_Work item_
Please reproduce every record, keeping each one exactly as written.

--------------------------------
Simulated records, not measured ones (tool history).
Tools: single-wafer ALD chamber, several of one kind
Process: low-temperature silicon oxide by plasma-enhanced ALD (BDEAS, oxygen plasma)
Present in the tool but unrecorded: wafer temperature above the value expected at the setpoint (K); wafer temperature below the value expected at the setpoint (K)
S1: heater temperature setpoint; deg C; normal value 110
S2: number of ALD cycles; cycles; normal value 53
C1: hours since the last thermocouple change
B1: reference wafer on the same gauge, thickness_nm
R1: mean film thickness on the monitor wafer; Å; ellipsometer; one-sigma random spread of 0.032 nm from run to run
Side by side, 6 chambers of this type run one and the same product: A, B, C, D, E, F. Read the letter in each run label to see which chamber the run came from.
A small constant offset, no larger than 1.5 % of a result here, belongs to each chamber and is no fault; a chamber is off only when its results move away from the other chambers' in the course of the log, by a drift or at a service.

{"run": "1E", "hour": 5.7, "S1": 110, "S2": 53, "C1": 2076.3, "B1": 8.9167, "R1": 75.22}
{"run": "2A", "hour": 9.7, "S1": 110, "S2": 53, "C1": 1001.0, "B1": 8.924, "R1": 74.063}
--------------------------------

_Task answer_
Simulated records, not measured ones (tool history).
Tools: single-wafer ALD chamber, several of one kind
Process: low-temperature silicon oxide by plasma-enhanced ALD (BDEAS, oxygen plasma)
Present in the tool but unrecorded: wafer temperature above the value expected at the setpoint (K); wafer temperature below the value expected at the setpoint (K)
S1: heater temperature setpoint; deg C; normal value 110
S2: number of ALD cycles; cycles; normal value 53
C1: hours since the last thermocouple change
B1: reference wafer on the same gauge, thickness_nm
R1: mean film thickness on the monitor wafer; Å; ellipsometer; one-sigma random spread of 0.032 nm from run to run
Side by side, 6 chambers of this type run one and the same product: A, B, C, D, E, F. Read the letter in each run label to see which chamber the run came from.
A small constant offset, no larger than 1.5 % of a result here, belongs to each chamber and is no fault; a chamber is off only when its results move away from the other chambers' in the course of the log, by a drift or at a service.

{"run": "1E", "hour": 5.7, "S1": 110, "S2": 53, "C1": 2076.3, "B1": 8.9167, "R1": 75.22}
{"run": "2A", "hour": 9.7, "S1": 110, "S2": 53, "C1": 1001.0, "B1": 8.924, "R1": 74.063}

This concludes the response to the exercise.